● WORK TASK: In the listing below, locate the line containing "Killed dies are" and the line containing "lots that met". Output both of them and every line between, exactly as written, and nothing more.

● INFORMATION SUPPLIED:
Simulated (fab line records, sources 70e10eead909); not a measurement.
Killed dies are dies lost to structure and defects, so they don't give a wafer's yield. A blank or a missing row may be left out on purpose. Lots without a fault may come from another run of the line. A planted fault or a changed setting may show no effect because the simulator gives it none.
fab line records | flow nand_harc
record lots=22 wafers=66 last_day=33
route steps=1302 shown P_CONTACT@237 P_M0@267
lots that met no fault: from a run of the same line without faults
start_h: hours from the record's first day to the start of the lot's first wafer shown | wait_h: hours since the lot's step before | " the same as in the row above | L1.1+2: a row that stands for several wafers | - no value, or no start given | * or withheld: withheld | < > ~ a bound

● EXERCISE RESULT:
Killed dies are dies lost to structure and defects, so they don't give a wafer's yield. A blank or a missing row may be left out on purpose. Lots without a fault may come from another run of the line. A planted fault or a changed setting may show no effect because the simulator gives it none.
fab line records | flow nand_harc
record lots=22 wafers=66 last_day=33
route steps=1302 shown P_CONTACT@237 P_M0@267
lots that met no fault: from a run of the same line without faults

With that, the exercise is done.